Work item
An exact copy of the listing is needed, with every line kept.

[The data Boundary: Start]

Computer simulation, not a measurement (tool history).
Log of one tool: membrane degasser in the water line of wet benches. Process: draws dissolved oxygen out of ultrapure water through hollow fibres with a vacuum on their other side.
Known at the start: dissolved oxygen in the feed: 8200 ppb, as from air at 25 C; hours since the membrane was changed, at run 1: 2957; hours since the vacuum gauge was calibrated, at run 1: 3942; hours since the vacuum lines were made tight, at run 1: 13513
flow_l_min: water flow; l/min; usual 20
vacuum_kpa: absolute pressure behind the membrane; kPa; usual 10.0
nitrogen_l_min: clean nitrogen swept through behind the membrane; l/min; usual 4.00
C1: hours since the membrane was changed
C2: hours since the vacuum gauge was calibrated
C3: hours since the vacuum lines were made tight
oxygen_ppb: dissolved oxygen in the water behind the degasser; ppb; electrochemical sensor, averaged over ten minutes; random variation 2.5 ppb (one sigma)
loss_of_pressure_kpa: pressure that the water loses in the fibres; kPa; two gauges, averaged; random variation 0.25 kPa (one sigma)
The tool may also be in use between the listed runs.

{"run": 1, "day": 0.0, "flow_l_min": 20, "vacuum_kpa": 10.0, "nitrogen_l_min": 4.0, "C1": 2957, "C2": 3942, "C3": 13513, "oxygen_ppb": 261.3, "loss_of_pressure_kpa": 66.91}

[The data Boundary: End]

Exercise solution
Computer simulation, not a measurement (tool history).
Log of one tool: membrane degasser in the water line of wet benches. Process: draws dissolved oxygen out of ultrapure water through hollow fibres with a vacuum on their other side.
Known at the start: dissolved oxygen in the feed: 8200 ppb, as from air at 25 C; hours since the membrane was changed, at run 1: 2957; hours since the vacuum gauge was calibrated, at run 1: 3942; hours since the vacuum lines were made tight, at run 1: 13513
flow_l_min: water flow; l/min; usual 20
vacuum_kpa: absolute pressure behind the membrane; kPa; usual 10.0
nitrogen_l_min: clean nitrogen swept through behind the membrane; l/min; usual 4.00
C1: hours since the membrane was changed
C2: hours since the vacuum gauge was calibrated
C3: hours since the vacuum lines were made tight
oxygen_ppb: dissolved oxygen in the water behind the degasser; ppb; electrochemical sensor, averaged over ten minutes; random variation 2.5 ppb (one sigma)
loss_of_pressure_kpa: pressure that the water loses in the fibres; kPa; two gauges, averaged; random variation 0.25 kPa (one sigma)
The tool may also be in use between the listed runs.

{"run": 1, "day": 0.0, "flow_l_min": 20, "vacuum_kpa": 10.0, "nitrogen_l_min": 4.0, "C1": 2957, "C2": 3942, "C3": 13513, "oxygen_ppb": 261.3, "loss_of_pressure_kpa": 66.91}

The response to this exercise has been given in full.